• [Data for review]
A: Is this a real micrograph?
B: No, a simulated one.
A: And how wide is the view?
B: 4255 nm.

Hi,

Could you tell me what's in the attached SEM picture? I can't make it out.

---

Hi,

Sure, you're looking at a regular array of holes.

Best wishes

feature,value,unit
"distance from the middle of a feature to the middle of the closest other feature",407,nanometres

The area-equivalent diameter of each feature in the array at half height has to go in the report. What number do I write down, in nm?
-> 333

• [Work task] Output the entire listing exactly as written.

• [Task output]
A: Is this a real micrograph?
B: No, a simulated one.
A: And how wide is the view?
B: 4255 nm.

Hi,

Could you tell me what's in the attached SEM picture? I can't make it out.

---

Hi,

Sure, you're looking at a regular array of holes.

Best wishes

feature,value,unit
"distance from the middle of a feature to the middle of the closest other feature",407,nanometres

The area-equivalent diameter of each feature in the array at half height has to go in the report. What number do I write down, in nm?
-> 333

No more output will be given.